Segment Start: STUDY MATERIAL
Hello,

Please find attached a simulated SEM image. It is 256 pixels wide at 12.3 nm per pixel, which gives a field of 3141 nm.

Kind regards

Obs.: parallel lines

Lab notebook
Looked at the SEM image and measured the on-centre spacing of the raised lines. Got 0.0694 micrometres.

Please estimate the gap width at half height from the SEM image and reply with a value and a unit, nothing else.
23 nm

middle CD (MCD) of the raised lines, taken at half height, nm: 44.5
Segment End: STUDY MATERIAL

# REQUIREMENT
An exact copy of the lines above, from the one containing "Please find attached" through the one containing "Looked at the", is the whole of the answer.

# RESULT
Please find attached a simulated SEM image. It is 256 pixels wide at 12.3 nm per pixel, which gives a field of 3141 nm.

Kind regards

Obs.: parallel lines

Lab notebook
Looked at the SEM image and measured the on-centre spacing of the raised lines. Got 0.0694 micrometres.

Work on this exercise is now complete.